◆ **Action item**: The answer must consist of the entries, copied exactly and in full.

================================
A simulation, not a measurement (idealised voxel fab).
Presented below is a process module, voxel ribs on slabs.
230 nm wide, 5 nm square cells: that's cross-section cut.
================================

◆ **Expected answer**:
A simulation, not a measurement (idealised voxel fab).
Presented below is a process module, voxel ribs on slabs.
230 nm wide, 5 nm square cells: that's cross-section cut.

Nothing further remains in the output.